__Work order__:
Beneath this task are records; print exactly the stretch of them from the line with "dissolved oxygen in the feed: 8200" through the line with "S2: absolute pressure", both ends included.

** Opening Recorded information block **

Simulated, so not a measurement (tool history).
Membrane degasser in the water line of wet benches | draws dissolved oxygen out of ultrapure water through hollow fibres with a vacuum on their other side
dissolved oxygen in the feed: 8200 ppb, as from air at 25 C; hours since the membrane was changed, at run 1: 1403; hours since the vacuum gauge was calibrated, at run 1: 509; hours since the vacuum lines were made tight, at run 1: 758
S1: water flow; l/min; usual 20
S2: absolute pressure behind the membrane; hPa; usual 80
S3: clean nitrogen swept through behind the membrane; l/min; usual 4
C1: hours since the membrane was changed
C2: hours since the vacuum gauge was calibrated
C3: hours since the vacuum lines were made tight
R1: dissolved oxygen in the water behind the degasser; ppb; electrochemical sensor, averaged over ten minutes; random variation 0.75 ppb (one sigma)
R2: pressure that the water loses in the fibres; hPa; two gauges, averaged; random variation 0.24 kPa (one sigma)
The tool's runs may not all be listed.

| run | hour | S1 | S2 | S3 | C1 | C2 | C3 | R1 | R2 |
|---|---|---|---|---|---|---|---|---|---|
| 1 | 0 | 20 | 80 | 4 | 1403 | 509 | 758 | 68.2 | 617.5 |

** Closing Recorded information block **

__Response box__:
dissolved oxygen in the feed: 8200 ppb, as from air at 25 C; hours since the membrane was changed, at run 1: 1403; hours since the vacuum gauge was calibrated, at run 1: 509; hours since the vacuum lines were made tight, at run 1: 758
S1: water flow; l/min; usual 20
S2: absolute pressure behind the membrane; hPa; usual 80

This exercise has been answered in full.